** DATA EXCERPTS follows **

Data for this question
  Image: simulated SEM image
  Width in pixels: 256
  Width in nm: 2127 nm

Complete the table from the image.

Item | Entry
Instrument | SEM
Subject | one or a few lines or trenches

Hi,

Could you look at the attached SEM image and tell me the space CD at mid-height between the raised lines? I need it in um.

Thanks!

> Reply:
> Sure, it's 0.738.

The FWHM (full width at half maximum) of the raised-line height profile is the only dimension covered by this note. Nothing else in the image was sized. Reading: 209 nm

** End of DATA EXCERPTS **

## WORK ITEM
Exact reproduction is required: output the lines from the start of the entries above through the line with "Sure, it's 0.738.".

## WORKED SOLUTION
Data for this question
  Image: simulated SEM image
  Width in pixels: 256
  Width in nm: 2127 nm

Complete the table from the image.

Item | Entry
Instrument | SEM
Subject | one or a few lines or trenches

Hi,

Could you look at the attached SEM image and tell me the space CD at mid-height between the raised lines? I need it in um.

Thanks!

> Reply:
> Sure, it's 0.738.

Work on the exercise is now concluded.